Work item ::
A faithful, complete copy of the entries is the sole expected answer.

--------------------------------
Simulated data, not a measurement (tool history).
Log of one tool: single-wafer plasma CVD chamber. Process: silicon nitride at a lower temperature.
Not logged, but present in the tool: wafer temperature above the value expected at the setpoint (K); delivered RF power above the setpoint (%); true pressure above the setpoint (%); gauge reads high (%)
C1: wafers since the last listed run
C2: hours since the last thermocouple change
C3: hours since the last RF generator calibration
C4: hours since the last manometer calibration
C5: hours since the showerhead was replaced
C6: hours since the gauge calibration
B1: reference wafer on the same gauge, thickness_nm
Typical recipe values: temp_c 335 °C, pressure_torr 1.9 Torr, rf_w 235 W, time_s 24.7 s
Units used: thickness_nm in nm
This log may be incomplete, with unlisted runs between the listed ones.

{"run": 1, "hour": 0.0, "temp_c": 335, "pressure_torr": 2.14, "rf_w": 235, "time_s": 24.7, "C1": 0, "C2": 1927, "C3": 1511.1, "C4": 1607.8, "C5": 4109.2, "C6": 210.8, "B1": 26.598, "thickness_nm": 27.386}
--------------------------------

Written reply ::
Simulated data, not a measurement (tool history).
Log of one tool: single-wafer plasma CVD chamber. Process: silicon nitride at a lower temperature.
Not logged, but present in the tool: wafer temperature above the value expected at the setpoint (K); delivered RF power above the setpoint (%); true pressure above the setpoint (%); gauge reads high (%)
C1: wafers since the last listed run
C2: hours since the last thermocouple change
C3: hours since the last RF generator calibration
C4: hours since the last manometer calibration
C5: hours since the showerhead was replaced
C6: hours since the gauge calibration
B1: reference wafer on the same gauge, thickness_nm
Typical recipe values: temp_c 335 °C, pressure_torr 1.9 Torr, rf_w 235 W, time_s 24.7 s
Units used: thickness_nm in nm
This log may be incomplete, with unlisted runs between the listed ones.

{"run": 1, "hour": 0.0, "temp_c": 335, "pressure_torr": 2.14, "rf_w": 235, "time_s": 24.7, "C1": 0, "C2": 1927, "C3": 1511.1, "C4": 1607.8, "C5": 4109.2, "C6": 210.8, "B1": 26.598, "thickness_nm": 27.386}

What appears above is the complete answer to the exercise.